:::::

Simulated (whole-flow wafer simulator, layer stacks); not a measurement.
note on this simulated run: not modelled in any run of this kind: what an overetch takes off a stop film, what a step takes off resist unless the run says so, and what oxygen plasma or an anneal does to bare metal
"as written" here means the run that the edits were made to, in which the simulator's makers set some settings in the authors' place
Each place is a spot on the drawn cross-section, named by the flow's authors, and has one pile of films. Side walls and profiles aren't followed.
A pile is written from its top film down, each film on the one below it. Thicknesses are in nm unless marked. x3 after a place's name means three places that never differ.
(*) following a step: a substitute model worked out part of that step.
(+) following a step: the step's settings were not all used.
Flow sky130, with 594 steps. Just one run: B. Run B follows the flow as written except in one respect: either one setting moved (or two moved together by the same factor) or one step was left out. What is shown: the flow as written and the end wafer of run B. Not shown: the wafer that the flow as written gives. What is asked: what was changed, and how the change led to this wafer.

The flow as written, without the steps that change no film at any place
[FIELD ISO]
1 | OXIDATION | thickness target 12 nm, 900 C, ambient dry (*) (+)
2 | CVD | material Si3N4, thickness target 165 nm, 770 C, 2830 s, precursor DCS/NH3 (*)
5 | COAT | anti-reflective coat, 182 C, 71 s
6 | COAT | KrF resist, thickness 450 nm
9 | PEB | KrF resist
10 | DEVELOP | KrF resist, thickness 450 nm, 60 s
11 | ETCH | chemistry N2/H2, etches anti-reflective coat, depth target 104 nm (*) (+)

:::::

> Work instruction
Line by line, the data should be returned exactly as written.

> Exercise solution
Simulated (whole-flow wafer simulator, layer stacks); not a measurement.
note on this simulated run: not modelled in any run of this kind: what an overetch takes off a stop film, what a step takes off resist unless the run says so, and what oxygen plasma or an anneal does to bare metal
"as written" here means the run that the edits were made to, in which the simulator's makers set some settings in the authors' place
Each place is a spot on the drawn cross-section, named by the flow's authors, and has one pile of films. Side walls and profiles aren't followed.
A pile is written from its top film down, each film on the one below it. Thicknesses are in nm unless marked. x3 after a place's name means three places that never differ.
(*) following a step: a substitute model worked out part of that step.
(+) following a step: the step's settings were not all used.
Flow sky130, with 594 steps. Just one run: B. Run B follows the flow as written except in one respect: either one setting moved (or two moved together by the same factor) or one step was left out. What is shown: the flow as written and the end wafer of run B. Not shown: the wafer that the flow as written gives. What is asked: what was changed, and how the change led to this wafer.

The flow as written, without the steps that change no film at any place
[FIELD ISO]
1 | OXIDATION | thickness target 12 nm, 900 C, ambient dry (*) (+)
2 | CVD | material Si3N4, thickness target 165 nm, 770 C, 2830 s, precursor DCS/NH3 (*)
5 | COAT | anti-reflective coat, 182 C, 71 s
6 | COAT | KrF resist, thickness 450 nm
9 | PEB | KrF resist
10 | DEVELOP | KrF resist, thickness 450 nm, 60 s
11 | ETCH | chemistry N2/H2, etches anti-reflective coat, depth target 104 nm (*) (+)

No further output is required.